**Data for review:**
........
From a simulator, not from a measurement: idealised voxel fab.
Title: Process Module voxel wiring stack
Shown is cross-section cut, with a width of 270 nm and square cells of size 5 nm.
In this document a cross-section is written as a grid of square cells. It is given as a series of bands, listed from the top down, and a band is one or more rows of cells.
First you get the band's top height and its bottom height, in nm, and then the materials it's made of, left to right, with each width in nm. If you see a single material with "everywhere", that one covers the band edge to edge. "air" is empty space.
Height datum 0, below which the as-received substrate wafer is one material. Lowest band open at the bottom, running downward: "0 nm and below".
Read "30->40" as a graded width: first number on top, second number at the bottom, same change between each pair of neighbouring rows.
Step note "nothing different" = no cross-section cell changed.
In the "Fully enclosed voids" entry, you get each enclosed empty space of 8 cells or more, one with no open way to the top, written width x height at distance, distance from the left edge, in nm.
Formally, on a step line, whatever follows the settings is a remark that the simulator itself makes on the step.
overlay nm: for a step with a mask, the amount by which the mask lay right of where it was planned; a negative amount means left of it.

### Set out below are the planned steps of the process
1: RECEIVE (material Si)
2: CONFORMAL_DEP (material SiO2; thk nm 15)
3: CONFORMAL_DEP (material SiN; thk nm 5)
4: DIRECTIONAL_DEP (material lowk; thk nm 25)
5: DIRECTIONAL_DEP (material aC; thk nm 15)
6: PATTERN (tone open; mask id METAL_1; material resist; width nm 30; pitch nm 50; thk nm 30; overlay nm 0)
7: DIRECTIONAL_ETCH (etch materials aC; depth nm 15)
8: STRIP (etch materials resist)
........

**Work instruction:** Having gone through the data above, repeat it exactly.

**Task response:**
From a simulator, not from a measurement: idealised voxel fab.
Title: Process Module voxel wiring stack
Shown is cross-section cut, with a width of 270 nm and square cells of size 5 nm.
In this document a cross-section is written as a grid of square cells. It is given as a series of bands, listed from the top down, and a band is one or more rows of cells.
First you get the band's top height and its bottom height, in nm, and then the materials it's made of, left to right, with each width in nm. If you see a single material with "everywhere", that one covers the band edge to edge. "air" is empty space.
Height datum 0, below which the as-received substrate wafer is one material. Lowest band open at the bottom, running downward: "0 nm and below".
Read "30->40" as a graded width: first number on top, second number at the bottom, same change between each pair of neighbouring rows.
Step note "nothing different" = no cross-section cell changed.
In the "Fully enclosed voids" entry, you get each enclosed empty space of 8 cells or more, one with no open way to the top, written width x height at distance, distance from the left edge, in nm.
Formally, on a step line, whatever follows the settings is a remark that the simulator itself makes on the step.
overlay nm: for a step with a mask, the amount by which the mask lay right of where it was planned; a negative amount means left of it.

### Set out below are the planned steps of the process
1: RECEIVE (material Si)
2: CONFORMAL_DEP (material SiO2; thk nm 15)
3: CONFORMAL_DEP (material SiN; thk nm 5)
4: DIRECTIONAL_DEP (material lowk; thk nm 25)
5: DIRECTIONAL_DEP (material aC; thk nm 15)
6: PATTERN (tone open; mask id METAL_1; material resist; width nm 30; pitch nm 50; thk nm 30; overlay nm 0)
7: DIRECTIONAL_ETCH (etch materials aC; depth nm 15)
8: STRIP (etch materials resist)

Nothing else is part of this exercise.